> _Data extract_
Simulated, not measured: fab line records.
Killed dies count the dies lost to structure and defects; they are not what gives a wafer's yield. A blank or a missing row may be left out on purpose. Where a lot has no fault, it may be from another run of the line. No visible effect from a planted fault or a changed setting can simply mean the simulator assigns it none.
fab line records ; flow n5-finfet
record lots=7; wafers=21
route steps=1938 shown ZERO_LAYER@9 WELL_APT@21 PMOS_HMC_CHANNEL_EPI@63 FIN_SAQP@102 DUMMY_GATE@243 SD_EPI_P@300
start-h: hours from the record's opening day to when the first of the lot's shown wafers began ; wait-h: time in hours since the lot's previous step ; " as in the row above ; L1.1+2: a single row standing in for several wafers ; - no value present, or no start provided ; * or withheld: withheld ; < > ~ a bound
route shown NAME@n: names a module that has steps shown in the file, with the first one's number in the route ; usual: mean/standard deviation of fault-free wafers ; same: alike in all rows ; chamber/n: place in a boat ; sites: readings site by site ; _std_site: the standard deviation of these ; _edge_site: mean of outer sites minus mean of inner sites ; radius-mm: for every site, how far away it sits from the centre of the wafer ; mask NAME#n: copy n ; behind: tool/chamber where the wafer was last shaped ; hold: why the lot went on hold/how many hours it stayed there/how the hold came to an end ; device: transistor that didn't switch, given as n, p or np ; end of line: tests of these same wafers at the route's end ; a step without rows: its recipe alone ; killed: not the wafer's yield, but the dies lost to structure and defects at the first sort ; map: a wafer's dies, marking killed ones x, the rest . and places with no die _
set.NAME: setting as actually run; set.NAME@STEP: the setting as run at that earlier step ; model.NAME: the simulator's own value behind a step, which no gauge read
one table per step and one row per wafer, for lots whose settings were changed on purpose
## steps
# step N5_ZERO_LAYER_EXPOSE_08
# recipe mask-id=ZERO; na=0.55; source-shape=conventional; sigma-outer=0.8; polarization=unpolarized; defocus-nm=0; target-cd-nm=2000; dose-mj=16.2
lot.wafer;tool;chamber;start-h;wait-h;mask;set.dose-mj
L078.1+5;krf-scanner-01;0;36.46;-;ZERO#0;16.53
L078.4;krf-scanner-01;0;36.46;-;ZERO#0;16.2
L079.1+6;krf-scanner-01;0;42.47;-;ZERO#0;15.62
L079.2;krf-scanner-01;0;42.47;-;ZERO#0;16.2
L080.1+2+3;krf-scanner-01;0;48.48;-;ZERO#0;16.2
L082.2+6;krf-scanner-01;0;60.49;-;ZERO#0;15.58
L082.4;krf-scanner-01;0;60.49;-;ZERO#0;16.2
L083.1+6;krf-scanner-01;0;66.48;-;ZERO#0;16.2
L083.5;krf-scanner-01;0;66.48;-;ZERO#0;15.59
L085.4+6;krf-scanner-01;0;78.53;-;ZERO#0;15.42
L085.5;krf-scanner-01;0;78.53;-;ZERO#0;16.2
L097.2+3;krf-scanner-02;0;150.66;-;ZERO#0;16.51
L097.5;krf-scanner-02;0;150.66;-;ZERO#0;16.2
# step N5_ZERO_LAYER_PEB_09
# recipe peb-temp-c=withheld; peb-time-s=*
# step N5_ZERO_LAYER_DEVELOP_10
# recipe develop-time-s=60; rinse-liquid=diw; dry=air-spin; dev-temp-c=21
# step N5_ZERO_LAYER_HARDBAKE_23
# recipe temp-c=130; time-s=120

> _Assigned task_
Start with the line above that contains "L079.2;krf-scanner-01;0;42.47;-;ZERO#0;16.2" and end with the line that contains "# step N5_ZERO_LAYER_HARDBAKE_23". Write out those lines exactly, and only those.

> _Answer section_
L079.2;krf-scanner-01;0;42.47;-;ZERO#0;16.2
L080.1+2+3;krf-scanner-01;0;48.48;-;ZERO#0;16.2
L082.2+6;krf-scanner-01;0;60.49;-;ZERO#0;15.58
L082.4;krf-scanner-01;0;60.49;-;ZERO#0;16.2
L083.1+6;krf-scanner-01;0;66.48;-;ZERO#0;16.2
L083.5;krf-scanner-01;0;66.48;-;ZERO#0;15.59
L085.4+6;krf-scanner-01;0;78.53;-;ZERO#0;15.42
L085.5;krf-scanner-01;0;78.53;-;ZERO#0;16.2
L097.2+3;krf-scanner-02;0;150.66;-;ZERO#0;16.51
L097.5;krf-scanner-02;0;150.66;-;ZERO#0;16.2
# step N5_ZERO_LAYER_PEB_09
# recipe peb-temp-c=withheld; peb-time-s=*
# step N5_ZERO_LAYER_DEVELOP_10
# recipe develop-time-s=60; rinse-liquid=diw; dry=air-spin; dev-temp-c=21
# step N5_ZERO_LAYER_HARDBAKE_23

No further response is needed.